··· SUPPLIED INFORMATION ···

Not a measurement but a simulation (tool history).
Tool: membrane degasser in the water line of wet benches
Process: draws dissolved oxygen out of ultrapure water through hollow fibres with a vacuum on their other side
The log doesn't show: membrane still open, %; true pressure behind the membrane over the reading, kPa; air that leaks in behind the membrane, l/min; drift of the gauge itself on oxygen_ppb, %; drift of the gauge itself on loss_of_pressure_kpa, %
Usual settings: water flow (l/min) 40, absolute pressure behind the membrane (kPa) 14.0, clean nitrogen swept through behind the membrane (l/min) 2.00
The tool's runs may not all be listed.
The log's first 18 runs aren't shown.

···

▶ _EXERCISE_: Copy out every entry, keeping each line exactly as it is.

▶ _TASK SOLUTION_:
Not a measurement but a simulation (tool history).
Tool: membrane degasser in the water line of wet benches
Process: draws dissolved oxygen out of ultrapure water through hollow fibres with a vacuum on their other side
The log doesn't show: membrane still open, %; true pressure behind the membrane over the reading, kPa; air that leaks in behind the membrane, l/min; drift of the gauge itself on oxygen_ppb, %; drift of the gauge itself on loss_of_pressure_kpa, %
Usual settings: water flow (l/min) 40, absolute pressure behind the membrane (kPa) 14.0, clean nitrogen swept through behind the membrane (l/min) 2.00
The tool's runs may not all be listed.
The log's first 18 runs aren't shown.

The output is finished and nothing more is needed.